§ **DATA EXTRACT**
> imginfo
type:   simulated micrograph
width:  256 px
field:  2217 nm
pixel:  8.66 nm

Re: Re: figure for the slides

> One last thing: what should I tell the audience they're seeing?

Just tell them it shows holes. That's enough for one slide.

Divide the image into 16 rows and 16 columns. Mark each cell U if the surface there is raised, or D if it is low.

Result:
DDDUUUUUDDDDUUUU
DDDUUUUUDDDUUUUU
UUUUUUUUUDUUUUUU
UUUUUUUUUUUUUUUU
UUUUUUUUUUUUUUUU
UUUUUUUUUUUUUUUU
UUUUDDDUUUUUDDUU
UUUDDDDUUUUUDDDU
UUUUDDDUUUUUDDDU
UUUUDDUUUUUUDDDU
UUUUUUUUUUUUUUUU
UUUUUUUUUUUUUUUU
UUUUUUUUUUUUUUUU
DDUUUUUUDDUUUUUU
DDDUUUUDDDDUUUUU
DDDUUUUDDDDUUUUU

§ **ASSIGNMENT**
The answer should consist of every entry, repeated word for word.

§ **EXERCISE OUTPUT**
> imginfo
type:   simulated micrograph
width:  256 px
field:  2217 nm
pixel:  8.66 nm

Re: Re: figure for the slides

> One last thing: what should I tell the audience they're seeing?

Just tell them it shows holes. That's enough for one slide.

Divide the image into 16 rows and 16 columns. Mark each cell U if the surface there is raised, or D if it is low.

Result:
DDDUUUUUDDDDUUUU
DDDUUUUUDDDUUUUU
UUUUUUUUUDUUUUUU
UUUUUUUUUUUUUUUU
UUUUUUUUUUUUUUUU
UUUUUUUUUUUUUUUU
UUUUDDDUUUUUDDUU
UUUDDDDUUUUUDDDU
UUUUDDDUUUUUDDDU
UUUUDDUUUUUUDDDU
UUUUUUUUUUUUUUUU
UUUUUUUUUUUUUUUU
UUUUUUUUUUUUUUUU
DDUUUUUUDDUUUUUU
DDDUUUUDDDDUUUUU
DDDUUUUDDDDUUUUU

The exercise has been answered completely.